** Opening Data excerpts block **

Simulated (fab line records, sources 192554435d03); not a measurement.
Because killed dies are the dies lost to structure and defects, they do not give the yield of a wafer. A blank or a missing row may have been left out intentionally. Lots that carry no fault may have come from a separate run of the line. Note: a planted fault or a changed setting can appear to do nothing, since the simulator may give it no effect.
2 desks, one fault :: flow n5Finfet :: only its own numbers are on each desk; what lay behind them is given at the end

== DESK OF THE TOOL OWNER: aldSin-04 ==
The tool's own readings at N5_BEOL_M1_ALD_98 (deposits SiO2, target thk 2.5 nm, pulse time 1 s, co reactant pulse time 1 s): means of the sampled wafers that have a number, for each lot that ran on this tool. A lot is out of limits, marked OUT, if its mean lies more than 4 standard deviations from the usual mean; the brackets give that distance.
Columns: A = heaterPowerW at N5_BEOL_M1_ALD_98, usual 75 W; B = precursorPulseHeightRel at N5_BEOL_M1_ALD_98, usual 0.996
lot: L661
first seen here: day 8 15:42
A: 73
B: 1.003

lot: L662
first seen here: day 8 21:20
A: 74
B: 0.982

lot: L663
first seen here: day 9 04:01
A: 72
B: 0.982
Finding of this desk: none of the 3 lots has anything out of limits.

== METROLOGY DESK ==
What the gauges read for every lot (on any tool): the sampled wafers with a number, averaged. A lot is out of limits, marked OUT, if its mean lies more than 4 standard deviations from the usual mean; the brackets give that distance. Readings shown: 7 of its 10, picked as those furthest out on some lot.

** Closing Data excerpts block **

Work order :: From the first line to the last, retype the records exactly.

Exercise answer ::
Simulated (fab line records, sources 192554435d03); not a measurement.
Because killed dies are the dies lost to structure and defects, they do not give the yield of a wafer. A blank or a missing row may have been left out intentionally. Lots that carry no fault may have come from a separate run of the line. Note: a planted fault or a changed setting can appear to do nothing, since the simulator may give it no effect.
2 desks, one fault :: flow n5Finfet :: only its own numbers are on each desk; what lay behind them is given at the end

== DESK OF THE TOOL OWNER: aldSin-04 ==
The tool's own readings at N5_BEOL_M1_ALD_98 (deposits SiO2, target thk 2.5 nm, pulse time 1 s, co reactant pulse time 1 s): means of the sampled wafers that have a number, for each lot that ran on this tool. A lot is out of limits, marked OUT, if its mean lies more than 4 standard deviations from the usual mean; the brackets give that distance.
Columns: A = heaterPowerW at N5_BEOL_M1_ALD_98, usual 75 W; B = precursorPulseHeightRel at N5_BEOL_M1_ALD_98, usual 0.996
lot: L661
first seen here: day 8 15:42
A: 73
B: 1.003

lot: L662
first seen here: day 8 21:20
A: 74
B: 0.982

lot: L663
first seen here: day 9 04:01
A: 72
B: 0.982
Finding of this desk: none of the 3 lots has anything out of limits.

== METROLOGY DESK ==
What the gauges read for every lot (on any tool): the sampled wafers with a number, averaged. A lot is out of limits, marked OUT, if its mean lies more than 4 standard deviations from the usual mean; the brackets give that distance. Readings shown: 7 of its 10, picked as those furthest out on some lot.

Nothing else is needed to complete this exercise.